# # # # #

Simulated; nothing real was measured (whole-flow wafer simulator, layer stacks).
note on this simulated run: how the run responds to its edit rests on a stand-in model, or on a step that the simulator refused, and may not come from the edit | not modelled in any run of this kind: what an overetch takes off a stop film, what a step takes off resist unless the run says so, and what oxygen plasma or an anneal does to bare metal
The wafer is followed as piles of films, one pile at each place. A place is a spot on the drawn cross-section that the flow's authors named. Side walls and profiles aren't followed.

# # # # #

■ **Exercise**
Every record is to be retyped exactly as given.

■ **Answer space**
Simulated; nothing real was measured (whole-flow wafer simulator, layer stacks).
note on this simulated run: how the run responds to its edit rests on a stand-in model, or on a step that the simulator refused, and may not come from the edit | not modelled in any run of this kind: what an overetch takes off a stop film, what a step takes off resist unless the run says so, and what oxygen plasma or an anneal does to bare metal
The wafer is followed as piles of films, one pile at each place. A place is a spot on the drawn cross-section that the flow's authors named. Side walls and profiles aren't followed.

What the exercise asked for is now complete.